**RECORD EXTRACTS:**
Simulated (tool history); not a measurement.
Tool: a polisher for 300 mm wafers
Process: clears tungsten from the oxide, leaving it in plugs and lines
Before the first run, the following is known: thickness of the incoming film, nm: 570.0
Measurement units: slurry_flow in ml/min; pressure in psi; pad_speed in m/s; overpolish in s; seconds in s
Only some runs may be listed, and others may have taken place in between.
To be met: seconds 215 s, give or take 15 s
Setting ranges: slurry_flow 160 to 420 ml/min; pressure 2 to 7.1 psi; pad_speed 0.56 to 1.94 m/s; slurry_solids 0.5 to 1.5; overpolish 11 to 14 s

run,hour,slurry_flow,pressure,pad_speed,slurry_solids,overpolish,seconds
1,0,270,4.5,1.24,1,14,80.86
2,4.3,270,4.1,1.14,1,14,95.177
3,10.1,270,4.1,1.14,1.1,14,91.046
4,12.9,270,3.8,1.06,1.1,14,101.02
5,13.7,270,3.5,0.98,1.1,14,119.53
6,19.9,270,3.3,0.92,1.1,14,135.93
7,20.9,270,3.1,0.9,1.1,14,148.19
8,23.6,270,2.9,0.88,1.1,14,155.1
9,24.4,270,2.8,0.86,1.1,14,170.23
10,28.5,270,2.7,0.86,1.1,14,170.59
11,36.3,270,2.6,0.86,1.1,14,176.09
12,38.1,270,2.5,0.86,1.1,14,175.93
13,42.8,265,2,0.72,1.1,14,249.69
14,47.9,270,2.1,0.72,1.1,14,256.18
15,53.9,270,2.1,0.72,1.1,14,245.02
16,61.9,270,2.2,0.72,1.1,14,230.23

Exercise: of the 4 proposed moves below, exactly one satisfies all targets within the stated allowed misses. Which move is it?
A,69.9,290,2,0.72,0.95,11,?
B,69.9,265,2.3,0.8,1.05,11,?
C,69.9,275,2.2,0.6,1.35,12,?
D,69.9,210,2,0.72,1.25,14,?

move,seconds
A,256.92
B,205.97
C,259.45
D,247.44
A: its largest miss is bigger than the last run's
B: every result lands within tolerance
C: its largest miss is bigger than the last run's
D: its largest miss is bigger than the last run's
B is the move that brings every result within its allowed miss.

**REQUIREMENT:**
Begin at the first line of the material and transcribe each line exactly. End with the line containing "Setting ranges: slurry_flow", and give nothing else.

**YOUR SOLUTION:**
Simulated (tool history); not a measurement.
Tool: a polisher for 300 mm wafers
Process: clears tungsten from the oxide, leaving it in plugs and lines
Before the first run, the following is known: thickness of the incoming film, nm: 570.0
Measurement units: slurry_flow in ml/min; pressure in psi; pad_speed in m/s; overpolish in s; seconds in s
Only some runs may be listed, and others may have taken place in between.
To be met: seconds 215 s, give or take 15 s
Setting ranges: slurry_flow 160 to 420 ml/min; pressure 2 to 7.1 psi; pad_speed 0.56 to 1.94 m/s; slurry_solids 0.5 to 1.5; overpolish 11 to 14 s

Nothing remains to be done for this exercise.